___ Recorded data ___
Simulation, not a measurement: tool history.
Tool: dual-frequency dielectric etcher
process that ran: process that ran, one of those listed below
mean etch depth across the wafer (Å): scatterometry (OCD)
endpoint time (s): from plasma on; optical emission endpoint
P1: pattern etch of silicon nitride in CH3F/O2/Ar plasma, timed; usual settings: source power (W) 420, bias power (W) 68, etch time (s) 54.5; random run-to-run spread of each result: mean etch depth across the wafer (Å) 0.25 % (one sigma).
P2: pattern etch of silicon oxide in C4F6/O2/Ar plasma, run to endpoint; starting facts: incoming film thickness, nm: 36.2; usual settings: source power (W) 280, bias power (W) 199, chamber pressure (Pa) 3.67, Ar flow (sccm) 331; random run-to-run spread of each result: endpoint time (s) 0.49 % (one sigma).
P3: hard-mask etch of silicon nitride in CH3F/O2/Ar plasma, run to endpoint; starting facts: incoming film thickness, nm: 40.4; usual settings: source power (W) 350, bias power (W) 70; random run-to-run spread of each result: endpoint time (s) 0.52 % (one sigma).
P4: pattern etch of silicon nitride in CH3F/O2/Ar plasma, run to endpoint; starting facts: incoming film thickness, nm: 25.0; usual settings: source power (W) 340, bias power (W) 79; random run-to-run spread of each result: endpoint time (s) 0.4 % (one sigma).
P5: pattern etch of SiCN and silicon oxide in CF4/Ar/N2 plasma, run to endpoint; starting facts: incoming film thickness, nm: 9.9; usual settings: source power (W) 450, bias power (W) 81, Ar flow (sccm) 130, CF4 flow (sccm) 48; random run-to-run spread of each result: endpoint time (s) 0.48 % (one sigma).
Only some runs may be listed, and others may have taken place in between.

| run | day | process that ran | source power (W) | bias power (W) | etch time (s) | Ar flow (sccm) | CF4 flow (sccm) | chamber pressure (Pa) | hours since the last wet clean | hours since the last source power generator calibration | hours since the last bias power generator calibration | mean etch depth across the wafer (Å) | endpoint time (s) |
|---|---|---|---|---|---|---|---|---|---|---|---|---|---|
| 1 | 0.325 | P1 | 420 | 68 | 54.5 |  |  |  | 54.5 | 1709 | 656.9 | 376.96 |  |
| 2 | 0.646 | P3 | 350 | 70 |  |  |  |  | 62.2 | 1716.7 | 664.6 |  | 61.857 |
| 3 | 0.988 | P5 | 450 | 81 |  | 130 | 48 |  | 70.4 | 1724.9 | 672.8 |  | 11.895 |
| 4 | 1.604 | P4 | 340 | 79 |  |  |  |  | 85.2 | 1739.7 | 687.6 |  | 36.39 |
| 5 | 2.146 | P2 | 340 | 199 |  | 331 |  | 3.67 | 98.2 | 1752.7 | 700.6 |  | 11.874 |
___

__Requirement__
Transcribe, please, every line from the first line of the listing above through the line with "P1: pattern etch". Keep both ends and nothing else.

__Answer space__
Simulation, not a measurement: tool history.
Tool: dual-frequency dielectric etcher
process that ran: process that ran, one of those listed below
mean etch depth across the wafer (Å): scatterometry (OCD)
endpoint time (s): from plasma on; optical emission endpoint
P1: pattern etch of silicon nitride in CH3F/O2/Ar plasma, timed; usual settings: source power (W) 420, bias power (W) 68, etch time (s) 54.5; random run-to-run spread of each result: mean etch depth across the wafer (Å) 0.25 % (one sigma).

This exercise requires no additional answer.